Assignment.
Copy, exactly and without additions, every line in the records below from the one holding "run 12A day=5.942" through the one holding "run 16B day=7.988", both ends included.

Top of Records supplied

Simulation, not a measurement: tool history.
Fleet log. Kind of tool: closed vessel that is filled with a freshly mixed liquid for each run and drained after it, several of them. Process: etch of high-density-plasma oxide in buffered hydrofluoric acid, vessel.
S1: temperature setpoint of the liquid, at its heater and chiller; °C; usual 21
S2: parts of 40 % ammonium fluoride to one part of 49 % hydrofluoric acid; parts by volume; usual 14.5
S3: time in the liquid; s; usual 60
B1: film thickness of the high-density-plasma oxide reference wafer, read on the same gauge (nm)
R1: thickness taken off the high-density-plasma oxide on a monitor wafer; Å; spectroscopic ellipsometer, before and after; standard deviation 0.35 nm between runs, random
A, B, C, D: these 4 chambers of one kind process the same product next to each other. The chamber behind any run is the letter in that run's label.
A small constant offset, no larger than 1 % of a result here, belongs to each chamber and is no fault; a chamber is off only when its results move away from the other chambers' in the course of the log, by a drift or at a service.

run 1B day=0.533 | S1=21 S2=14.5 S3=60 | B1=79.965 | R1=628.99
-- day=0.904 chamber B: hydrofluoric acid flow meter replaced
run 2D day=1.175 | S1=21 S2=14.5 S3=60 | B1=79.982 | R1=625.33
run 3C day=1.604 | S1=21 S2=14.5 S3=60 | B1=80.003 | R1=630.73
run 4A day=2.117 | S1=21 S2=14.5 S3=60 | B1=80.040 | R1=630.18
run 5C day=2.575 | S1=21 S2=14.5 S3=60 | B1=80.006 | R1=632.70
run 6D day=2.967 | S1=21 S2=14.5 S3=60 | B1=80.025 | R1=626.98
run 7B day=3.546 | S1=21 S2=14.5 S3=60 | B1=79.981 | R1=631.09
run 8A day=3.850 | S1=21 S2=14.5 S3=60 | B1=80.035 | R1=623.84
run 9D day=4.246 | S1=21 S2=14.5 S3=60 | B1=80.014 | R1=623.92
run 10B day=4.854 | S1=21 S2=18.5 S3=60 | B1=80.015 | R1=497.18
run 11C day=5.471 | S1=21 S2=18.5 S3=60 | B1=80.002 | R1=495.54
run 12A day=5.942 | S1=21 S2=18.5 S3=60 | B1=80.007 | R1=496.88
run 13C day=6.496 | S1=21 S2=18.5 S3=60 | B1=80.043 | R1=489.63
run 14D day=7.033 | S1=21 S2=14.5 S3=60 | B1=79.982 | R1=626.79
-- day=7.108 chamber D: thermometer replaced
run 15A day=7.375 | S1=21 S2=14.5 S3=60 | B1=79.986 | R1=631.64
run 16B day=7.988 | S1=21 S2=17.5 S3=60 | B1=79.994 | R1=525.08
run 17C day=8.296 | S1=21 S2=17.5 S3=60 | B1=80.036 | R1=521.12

Bottom of Records supplied

Answer section.
run 12A day=5.942 | S1=21 S2=18.5 S3=60 | B1=80.007 | R1=496.88
run 13C day=6.496 | S1=21 S2=18.5 S3=60 | B1=80.043 | R1=489.63
run 14D day=7.033 | S1=21 S2=14.5 S3=60 | B1=79.982 | R1=626.79
-- day=7.108 chamber D: thermometer replaced
run 15A day=7.375 | S1=21 S2=14.5 S3=60 | B1=79.986 | R1=631.64
run 16B day=7.988 | S1=21 S2=17.5 S3=60 | B1=79.994 | R1=525.08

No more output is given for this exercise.